○ ○ ○
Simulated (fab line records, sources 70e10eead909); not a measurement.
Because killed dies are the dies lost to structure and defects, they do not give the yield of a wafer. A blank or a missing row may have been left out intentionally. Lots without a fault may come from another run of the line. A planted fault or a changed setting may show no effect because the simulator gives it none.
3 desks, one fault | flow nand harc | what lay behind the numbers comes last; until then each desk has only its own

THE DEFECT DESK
○ ○ ○

**ACTIVITY**
Please reproduce every record shown above, exactly as written.

**WRITTEN RESPONSE**
Simulated (fab line records, sources 70e10eead909); not a measurement.
Because killed dies are the dies lost to structure and defects, they do not give the yield of a wafer. A blank or a missing row may have been left out intentionally. Lots without a fault may come from another run of the line. A planted fault or a changed setting may show no effect because the simulator gives it none.
3 desks, one fault | flow nand harc | what lay behind the numbers comes last; until then each desk has only its own

THE DEFECT DESK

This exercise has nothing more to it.